## ACTIVITY
Please return the entries, omitting and altering nothing.

## RECORD EXCERPTS
===============

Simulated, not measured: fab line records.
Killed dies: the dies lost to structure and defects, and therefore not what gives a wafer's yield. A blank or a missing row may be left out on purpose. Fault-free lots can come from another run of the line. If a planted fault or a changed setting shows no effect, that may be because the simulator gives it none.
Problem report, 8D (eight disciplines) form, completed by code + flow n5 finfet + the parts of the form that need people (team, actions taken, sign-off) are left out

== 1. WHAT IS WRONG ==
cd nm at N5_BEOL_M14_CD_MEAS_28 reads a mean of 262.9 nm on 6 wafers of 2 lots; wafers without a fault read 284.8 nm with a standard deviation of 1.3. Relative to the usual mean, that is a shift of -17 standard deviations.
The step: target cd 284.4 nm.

===============

## WORKED SOLUTION
Simulated, not measured: fab line records.
Killed dies: the dies lost to structure and defects, and therefore not what gives a wafer's yield. A blank or a missing row may be left out on purpose. Fault-free lots can come from another run of the line. If a planted fault or a changed setting shows no effect, that may be because the simulator gives it none.
Problem report, 8D (eight disciplines) form, completed by code + flow n5 finfet + the parts of the form that need people (team, actions taken, sign-off) are left out

== 1. WHAT IS WRONG ==
cd nm at N5_BEOL_M14_CD_MEAS_28 reads a mean of 262.9 nm on 6 wafers of 2 lots; wafers without a fault read 284.8 nm with a standard deviation of 1.3. Relative to the usual mean, that is a shift of -17 standard deviations.
The step: target cd 284.4 nm.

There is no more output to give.